Brief
Nothing in the data may be changed; retype all of it.

*** Begin section ***

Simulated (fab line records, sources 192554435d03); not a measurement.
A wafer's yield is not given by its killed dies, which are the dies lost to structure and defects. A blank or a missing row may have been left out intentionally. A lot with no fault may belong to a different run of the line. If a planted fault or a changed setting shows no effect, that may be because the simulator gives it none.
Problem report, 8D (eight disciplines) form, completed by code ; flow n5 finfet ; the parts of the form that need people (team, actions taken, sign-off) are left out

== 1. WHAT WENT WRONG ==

*** End section ***

Answer space
Simulated (fab line records, sources 192554435d03); not a measurement.
A wafer's yield is not given by its killed dies, which are the dies lost to structure and defects. A blank or a missing row may have been left out intentionally. A lot with no fault may belong to a different run of the line. If a planted fault or a changed setting shows no effect, that may be because the simulator gives it none.
Problem report, 8D (eight disciplines) form, completed by code ; flow n5 finfet ; the parts of the form that need people (team, actions taken, sign-off) are left out

== 1. WHAT WENT WRONG ==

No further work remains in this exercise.